── RECORD SET
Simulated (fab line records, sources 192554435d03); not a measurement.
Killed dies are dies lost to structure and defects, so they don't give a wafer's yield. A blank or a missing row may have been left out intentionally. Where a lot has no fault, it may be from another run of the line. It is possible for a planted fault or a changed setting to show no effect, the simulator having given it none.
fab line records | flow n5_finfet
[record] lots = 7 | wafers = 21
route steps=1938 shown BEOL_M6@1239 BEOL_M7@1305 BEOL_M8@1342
────

[EXERCISE] Whatever appears in the data above is to be set down exactly.

[ANSWER BOX]
Simulated (fab line records, sources 192554435d03); not a measurement.
Killed dies are dies lost to structure and defects, so they don't give a wafer's yield. A blank or a missing row may have been left out intentionally. Where a lot has no fault, it may be from another run of the line. It is possible for a planted fault or a changed setting to show no effect, the simulator having given it none.
fab line records | flow n5_finfet
[record] lots = 7 | wafers = 21
route steps=1938 shown BEOL_M6@1239 BEOL_M7@1305 BEOL_M8@1342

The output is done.